*REQUIRED ACTION:*
Restate word for word the lines in the listing below, starting at the line containing "Typical recipe values: bias_w" and ending at the line containing "This fleet has", both included; leave out the rest.

◇ ◇ ◇ ◇
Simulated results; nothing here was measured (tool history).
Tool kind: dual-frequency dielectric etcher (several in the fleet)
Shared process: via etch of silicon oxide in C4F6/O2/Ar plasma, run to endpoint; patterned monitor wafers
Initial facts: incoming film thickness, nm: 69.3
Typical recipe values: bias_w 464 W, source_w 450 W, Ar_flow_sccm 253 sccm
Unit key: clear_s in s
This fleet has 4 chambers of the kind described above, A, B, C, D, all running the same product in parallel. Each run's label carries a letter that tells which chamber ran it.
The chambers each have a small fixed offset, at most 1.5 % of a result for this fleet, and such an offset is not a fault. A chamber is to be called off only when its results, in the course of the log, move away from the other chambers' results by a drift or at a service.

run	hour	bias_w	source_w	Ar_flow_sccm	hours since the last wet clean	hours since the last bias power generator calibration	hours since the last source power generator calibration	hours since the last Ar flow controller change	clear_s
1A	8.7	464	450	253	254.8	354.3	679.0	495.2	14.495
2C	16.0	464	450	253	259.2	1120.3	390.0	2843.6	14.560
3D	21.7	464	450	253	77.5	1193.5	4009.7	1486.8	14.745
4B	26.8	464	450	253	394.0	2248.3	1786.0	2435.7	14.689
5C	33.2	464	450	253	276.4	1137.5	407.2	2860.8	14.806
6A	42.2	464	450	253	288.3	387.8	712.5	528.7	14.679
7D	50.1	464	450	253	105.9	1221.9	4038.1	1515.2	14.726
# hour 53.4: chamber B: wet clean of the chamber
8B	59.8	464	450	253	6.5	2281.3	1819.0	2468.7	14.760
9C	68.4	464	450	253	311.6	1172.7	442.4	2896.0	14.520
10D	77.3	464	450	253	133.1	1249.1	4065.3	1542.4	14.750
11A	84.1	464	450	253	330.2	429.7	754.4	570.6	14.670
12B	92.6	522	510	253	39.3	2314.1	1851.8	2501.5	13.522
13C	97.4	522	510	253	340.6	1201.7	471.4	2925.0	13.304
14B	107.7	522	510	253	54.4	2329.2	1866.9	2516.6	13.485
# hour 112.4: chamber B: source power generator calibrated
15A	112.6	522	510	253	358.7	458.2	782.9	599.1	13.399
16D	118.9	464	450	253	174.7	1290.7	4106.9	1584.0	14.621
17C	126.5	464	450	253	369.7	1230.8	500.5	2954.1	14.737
◇ ◇ ◇ ◇

*WRITTEN RESPONSE:*
Typical recipe values: bias_w 464 W, source_w 450 W, Ar_flow_sccm 253 sccm
Unit key: clear_s in s
This fleet has 4 chambers of the kind described above, A, B, C, D, all running the same product in parallel. Each run's label carries a letter that tells which chamber ran it.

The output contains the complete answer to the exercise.